## SUPPLIED ENTRIES
= Beginning of Section =
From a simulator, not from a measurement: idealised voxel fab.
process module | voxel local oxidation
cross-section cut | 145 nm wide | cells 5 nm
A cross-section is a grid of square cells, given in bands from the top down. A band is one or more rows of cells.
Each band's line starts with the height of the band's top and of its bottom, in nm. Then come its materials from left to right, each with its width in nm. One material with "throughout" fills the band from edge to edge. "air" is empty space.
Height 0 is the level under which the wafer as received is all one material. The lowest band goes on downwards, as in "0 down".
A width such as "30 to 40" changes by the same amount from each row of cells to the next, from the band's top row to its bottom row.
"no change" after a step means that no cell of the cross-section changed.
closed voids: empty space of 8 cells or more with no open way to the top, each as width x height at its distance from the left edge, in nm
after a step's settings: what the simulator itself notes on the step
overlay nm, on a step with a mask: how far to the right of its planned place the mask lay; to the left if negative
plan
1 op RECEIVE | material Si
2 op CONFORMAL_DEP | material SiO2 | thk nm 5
= End of Section =

## TASK ITEM
Every line of the data should be copied exactly.

## EXERCISE RESULT
From a simulator, not from a measurement: idealised voxel fab.
process module | voxel local oxidation
cross-section cut | 145 nm wide | cells 5 nm
A cross-section is a grid of square cells, given in bands from the top down. A band is one or more rows of cells.
Each band's line starts with the height of the band's top and of its bottom, in nm. Then come its materials from left to right, each with its width in nm. One material with "throughout" fills the band from edge to edge. "air" is empty space.
Height 0 is the level under which the wafer as received is all one material. The lowest band goes on downwards, as in "0 down".
A width such as "30 to 40" changes by the same amount from each row of cells to the next, from the band's top row to its bottom row.
"no change" after a step means that no cell of the cross-section changed.
closed voids: empty space of 8 cells or more with no open way to the top, each as width x height at its distance from the left edge, in nm
after a step's settings: what the simulator itself notes on the step
overlay nm, on a step with a mask: how far to the right of its planned place the mask lay; to the left if negative
plan
1 op RECEIVE | material Si
2 op CONFORMAL_DEP | material SiO2 | thk nm 5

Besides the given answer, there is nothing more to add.